Data under study —
════════
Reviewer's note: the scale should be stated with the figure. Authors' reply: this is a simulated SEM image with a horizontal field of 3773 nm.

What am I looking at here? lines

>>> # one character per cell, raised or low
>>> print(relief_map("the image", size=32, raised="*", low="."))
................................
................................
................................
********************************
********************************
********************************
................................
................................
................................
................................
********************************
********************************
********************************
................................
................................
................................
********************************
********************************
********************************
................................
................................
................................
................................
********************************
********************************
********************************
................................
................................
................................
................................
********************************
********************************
════════

Requirement — An exact copy of every record is required here.

Your solution —
Reviewer's note: the scale should be stated with the figure. Authors' reply: this is a simulated SEM image with a horizontal field of 3773 nm.

What am I looking at here? lines

>>> # one character per cell, raised or low
>>> print(relief_map("the image", size=32, raised="*", low="."))
................................
................................
................................
********************************
********************************
********************************
................................
................................
................................
................................
********************************
********************************
********************************
................................
................................
................................
********************************
********************************
********************************
................................
................................
................................
................................
********************************
********************************
********************************
................................
................................
................................
................................
********************************
********************************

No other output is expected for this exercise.